### WORK ITEM
Output exactly, with nothing added, the entries from the first line through the line with "layers @ 168".

- Opening Delimiter -
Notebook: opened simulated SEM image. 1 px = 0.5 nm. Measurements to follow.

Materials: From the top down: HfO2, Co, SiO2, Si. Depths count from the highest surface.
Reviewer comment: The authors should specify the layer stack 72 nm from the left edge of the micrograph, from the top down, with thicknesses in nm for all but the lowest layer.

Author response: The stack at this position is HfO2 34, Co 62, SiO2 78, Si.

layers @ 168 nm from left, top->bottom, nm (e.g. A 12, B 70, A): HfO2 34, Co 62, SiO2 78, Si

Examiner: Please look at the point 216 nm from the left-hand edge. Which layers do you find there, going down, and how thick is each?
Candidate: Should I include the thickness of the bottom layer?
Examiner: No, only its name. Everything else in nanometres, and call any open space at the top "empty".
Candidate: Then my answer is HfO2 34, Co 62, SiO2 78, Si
- Closing Delimiter -

### SOLUTION
Notebook: opened simulated SEM image. 1 px = 0.5 nm. Measurements to follow.

Materials: From the top down: HfO2, Co, SiO2, Si. Depths count from the highest surface.
Reviewer comment: The authors should specify the layer stack 72 nm from the left edge of the micrograph, from the top down, with thicknesses in nm for all but the lowest layer.

Author response: The stack at this position is HfO2 34, Co 62, SiO2 78, Si.

layers @ 168 nm from left, top->bottom, nm (e.g. A 12, B 70, A): HfO2 34, Co 62, SiO2 78, Si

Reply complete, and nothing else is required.